TASK ITEM: Retype each line of the listing. Do not alter anything.

DATA EXTRACT:
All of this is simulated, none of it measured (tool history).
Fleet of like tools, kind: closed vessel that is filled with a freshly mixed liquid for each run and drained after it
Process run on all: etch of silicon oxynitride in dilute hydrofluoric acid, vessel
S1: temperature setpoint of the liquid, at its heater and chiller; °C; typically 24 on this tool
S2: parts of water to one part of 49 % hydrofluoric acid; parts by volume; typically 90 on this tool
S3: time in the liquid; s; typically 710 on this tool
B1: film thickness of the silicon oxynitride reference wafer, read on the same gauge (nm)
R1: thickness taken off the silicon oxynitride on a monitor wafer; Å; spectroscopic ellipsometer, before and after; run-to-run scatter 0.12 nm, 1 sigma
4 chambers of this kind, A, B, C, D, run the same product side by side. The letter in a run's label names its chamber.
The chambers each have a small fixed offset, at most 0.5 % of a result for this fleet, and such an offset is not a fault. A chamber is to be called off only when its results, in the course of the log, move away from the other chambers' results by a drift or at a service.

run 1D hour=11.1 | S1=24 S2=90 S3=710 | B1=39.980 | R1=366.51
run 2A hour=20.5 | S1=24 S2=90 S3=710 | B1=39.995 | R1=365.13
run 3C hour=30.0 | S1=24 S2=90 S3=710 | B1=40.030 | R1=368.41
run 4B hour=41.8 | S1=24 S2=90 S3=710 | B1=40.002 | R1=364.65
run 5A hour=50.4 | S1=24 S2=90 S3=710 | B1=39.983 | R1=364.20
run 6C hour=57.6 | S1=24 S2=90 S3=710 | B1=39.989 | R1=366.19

EXERCISE RESPONSE:
All of this is simulated, none of it measured (tool history).
Fleet of like tools, kind: closed vessel that is filled with a freshly mixed liquid for each run and drained after it
Process run on all: etch of silicon oxynitride in dilute hydrofluoric acid, vessel
S1: temperature setpoint of the liquid, at its heater and chiller; °C; typically 24 on this tool
S2: parts of water to one part of 49 % hydrofluoric acid; parts by volume; typically 90 on this tool
S3: time in the liquid; s; typically 710 on this tool
B1: film thickness of the silicon oxynitride reference wafer, read on the same gauge (nm)
R1: thickness taken off the silicon oxynitride on a monitor wafer; Å; spectroscopic ellipsometer, before and after; run-to-run scatter 0.12 nm, 1 sigma
4 chambers of this kind, A, B, C, D, run the same product side by side. The letter in a run's label names its chamber.
The chambers each have a small fixed offset, at most 0.5 % of a result for this fleet, and such an offset is not a fault. A chamber is to be called off only when its results, in the course of the log, move away from the other chambers' results by a drift or at a service.

run 1D hour=11.1 | S1=24 S2=90 S3=710 | B1=39.980 | R1=366.51
run 2A hour=20.5 | S1=24 S2=90 S3=710 | B1=39.995 | R1=365.13
run 3C hour=30.0 | S1=24 S2=90 S3=710 | B1=40.030 | R1=368.41
run 4B hour=41.8 | S1=24 S2=90 S3=710 | B1=40.002 | R1=364.65
run 5A hour=50.4 | S1=24 S2=90 S3=710 | B1=39.983 | R1=364.20
run 6C hour=57.6 | S1=24 S2=90 S3=710 | B1=39.989 | R1=366.19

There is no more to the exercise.